** DATA SECTION **
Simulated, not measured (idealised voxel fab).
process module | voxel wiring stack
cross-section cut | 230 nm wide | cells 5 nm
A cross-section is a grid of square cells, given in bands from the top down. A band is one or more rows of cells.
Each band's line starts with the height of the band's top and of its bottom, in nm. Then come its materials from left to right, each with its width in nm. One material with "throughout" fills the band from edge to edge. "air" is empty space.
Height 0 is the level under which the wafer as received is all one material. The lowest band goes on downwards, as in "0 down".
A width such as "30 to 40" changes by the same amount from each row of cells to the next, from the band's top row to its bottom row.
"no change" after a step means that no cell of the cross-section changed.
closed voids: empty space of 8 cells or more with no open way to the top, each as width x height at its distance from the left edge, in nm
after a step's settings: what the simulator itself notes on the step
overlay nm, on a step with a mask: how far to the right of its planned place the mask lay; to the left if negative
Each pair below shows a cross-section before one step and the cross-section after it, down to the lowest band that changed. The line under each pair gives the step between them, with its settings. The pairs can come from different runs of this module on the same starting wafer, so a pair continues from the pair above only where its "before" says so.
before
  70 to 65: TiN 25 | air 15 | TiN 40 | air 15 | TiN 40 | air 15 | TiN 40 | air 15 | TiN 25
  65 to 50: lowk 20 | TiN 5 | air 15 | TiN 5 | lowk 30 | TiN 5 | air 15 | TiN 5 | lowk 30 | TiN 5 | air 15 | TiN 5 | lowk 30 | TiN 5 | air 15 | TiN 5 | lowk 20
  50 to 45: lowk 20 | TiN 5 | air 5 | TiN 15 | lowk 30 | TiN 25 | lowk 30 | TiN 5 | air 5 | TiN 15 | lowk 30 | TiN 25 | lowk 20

** ACTIVITY **
From the first line to the last, set down every record exactly as written above.

** ANSWER SECTION **
Simulated, not measured (idealised voxel fab).
process module | voxel wiring stack
cross-section cut | 230 nm wide | cells 5 nm
A cross-section is a grid of square cells, given in bands from the top down. A band is one or more rows of cells.
Each band's line starts with the height of the band's top and of its bottom, in nm. Then come its materials from left to right, each with its width in nm. One material with "throughout" fills the band from edge to edge. "air" is empty space.
Height 0 is the level under which the wafer as received is all one material. The lowest band goes on downwards, as in "0 down".
A width such as "30 to 40" changes by the same amount from each row of cells to the next, from the band's top row to its bottom row.
"no change" after a step means that no cell of the cross-section changed.
closed voids: empty space of 8 cells or more with no open way to the top, each as width x height at its distance from the left edge, in nm
after a step's settings: what the simulator itself notes on the step
overlay nm, on a step with a mask: how far to the right of its planned place the mask lay; to the left if negative
Each pair below shows a cross-section before one step and the cross-section after it, down to the lowest band that changed. The line under each pair gives the step between them, with its settings. The pairs can come from different runs of this module on the same starting wafer, so a pair continues from the pair above only where its "before" says so.
before
  70 to 65: TiN 25 | air 15 | TiN 40 | air 15 | TiN 40 | air 15 | TiN 40 | air 15 | TiN 25
  65 to 50: lowk 20 | TiN 5 | air 15 | TiN 5 | lowk 30 | TiN 5 | air 15 | TiN 5 | lowk 30 | TiN 5 | air 15 | TiN 5 | lowk 30 | TiN 5 | air 15 | TiN 5 | lowk 20
  50 to 45: lowk 20 | TiN 5 | air 5 | TiN 15 | lowk 30 | TiN 25 | lowk 30 | TiN 5 | air 5 | TiN 15 | lowk 30 | TiN 25 | lowk 20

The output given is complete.